◆ **Required action**: Give back every record below precisely as written.

◆ **Available data**:
* * * * * * * * *

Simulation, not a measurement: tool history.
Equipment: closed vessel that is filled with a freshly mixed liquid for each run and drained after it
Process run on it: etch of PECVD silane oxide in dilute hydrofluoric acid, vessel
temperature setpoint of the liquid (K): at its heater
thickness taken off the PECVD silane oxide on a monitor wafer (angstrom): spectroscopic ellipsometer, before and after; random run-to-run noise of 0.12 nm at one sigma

* * * * * * * * *

◆ **Answer space**:
Simulation, not a measurement: tool history.
Equipment: closed vessel that is filled with a freshly mixed liquid for each run and drained after it
Process run on it: etch of PECVD silane oxide in dilute hydrofluoric acid, vessel
temperature setpoint of the liquid (K): at its heater
thickness taken off the PECVD silane oxide on a monitor wafer (angstrom): spectroscopic ellipsometer, before and after; random run-to-run noise of 0.12 nm at one sigma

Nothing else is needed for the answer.